DATA EXCERPTS.
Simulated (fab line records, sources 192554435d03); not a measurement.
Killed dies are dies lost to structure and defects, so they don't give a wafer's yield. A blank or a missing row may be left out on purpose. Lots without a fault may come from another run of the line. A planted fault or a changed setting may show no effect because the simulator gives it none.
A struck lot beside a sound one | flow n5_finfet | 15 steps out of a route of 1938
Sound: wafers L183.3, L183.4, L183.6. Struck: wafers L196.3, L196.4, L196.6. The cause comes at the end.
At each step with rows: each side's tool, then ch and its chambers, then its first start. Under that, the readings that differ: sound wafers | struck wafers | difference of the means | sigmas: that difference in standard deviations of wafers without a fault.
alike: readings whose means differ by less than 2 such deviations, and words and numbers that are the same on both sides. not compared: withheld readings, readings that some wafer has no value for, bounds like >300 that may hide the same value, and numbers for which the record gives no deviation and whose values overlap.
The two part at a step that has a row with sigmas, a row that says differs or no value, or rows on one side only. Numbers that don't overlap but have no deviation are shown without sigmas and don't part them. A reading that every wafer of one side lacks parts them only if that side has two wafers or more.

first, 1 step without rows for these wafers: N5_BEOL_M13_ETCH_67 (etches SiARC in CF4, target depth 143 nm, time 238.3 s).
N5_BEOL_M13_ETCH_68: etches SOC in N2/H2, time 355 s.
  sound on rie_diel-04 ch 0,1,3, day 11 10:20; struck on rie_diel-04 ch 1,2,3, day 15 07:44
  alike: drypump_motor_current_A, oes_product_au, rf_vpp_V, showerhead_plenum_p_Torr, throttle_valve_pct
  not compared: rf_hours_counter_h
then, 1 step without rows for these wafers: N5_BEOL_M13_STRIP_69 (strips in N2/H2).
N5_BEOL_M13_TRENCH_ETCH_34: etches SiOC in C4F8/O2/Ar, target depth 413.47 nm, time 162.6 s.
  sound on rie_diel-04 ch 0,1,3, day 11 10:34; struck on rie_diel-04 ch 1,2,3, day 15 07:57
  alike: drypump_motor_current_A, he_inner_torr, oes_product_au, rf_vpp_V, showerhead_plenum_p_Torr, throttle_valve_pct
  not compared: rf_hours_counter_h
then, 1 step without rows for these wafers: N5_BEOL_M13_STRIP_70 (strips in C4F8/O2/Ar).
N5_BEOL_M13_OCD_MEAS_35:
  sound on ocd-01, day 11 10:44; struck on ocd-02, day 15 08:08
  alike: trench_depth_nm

ACTION ITEM. What you return must be an exact retyping of the lines above starting at the line with "Sound: wafers L183.3, L183.4, L183.6." and ending at the line with "At each step", and nothing besides.

ANSWER AREA.
Sound: wafers L183.3, L183.4, L183.6. Struck: wafers L196.3, L196.4, L196.6. The cause comes at the end.
At each step with rows: each side's tool, then ch and its chambers, then its first start. Under that, the readings that differ: sound wafers | struck wafers | difference of the means | sigmas: that difference in standard deviations of wafers without a fault.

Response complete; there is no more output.